# [Data extracts]
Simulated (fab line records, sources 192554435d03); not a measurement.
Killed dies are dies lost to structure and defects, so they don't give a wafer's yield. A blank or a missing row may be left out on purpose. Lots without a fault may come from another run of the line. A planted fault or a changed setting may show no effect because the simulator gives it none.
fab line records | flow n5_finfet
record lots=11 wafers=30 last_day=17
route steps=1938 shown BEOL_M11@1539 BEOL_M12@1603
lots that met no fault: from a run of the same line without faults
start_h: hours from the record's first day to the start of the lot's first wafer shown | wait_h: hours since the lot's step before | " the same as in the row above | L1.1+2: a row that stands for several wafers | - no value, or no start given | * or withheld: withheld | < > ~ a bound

# [Exercise]
What you return must match the listing exactly, with nothing missing.

# [Task output]
Simulated (fab line records, sources 192554435d03); not a measurement.
Killed dies are dies lost to structure and defects, so they don't give a wafer's yield. A blank or a missing row may be left out on purpose. Lots without a fault may come from another run of the line. A planted fault or a changed setting may show no effect because the simulator gives it none.
fab line records | flow n5_finfet
record lots=11 wafers=30 last_day=17
route steps=1938 shown BEOL_M11@1539 BEOL_M12@1603
lots that met no fault: from a run of the same line without faults
start_h: hours from the record's first day to the start of the lot's first wafer shown | wait_h: hours since the lot's step before | " the same as in the row above | L1.1+2: a row that stands for several wafers | - no value, or no start given | * or withheld: withheld | < > ~ a bound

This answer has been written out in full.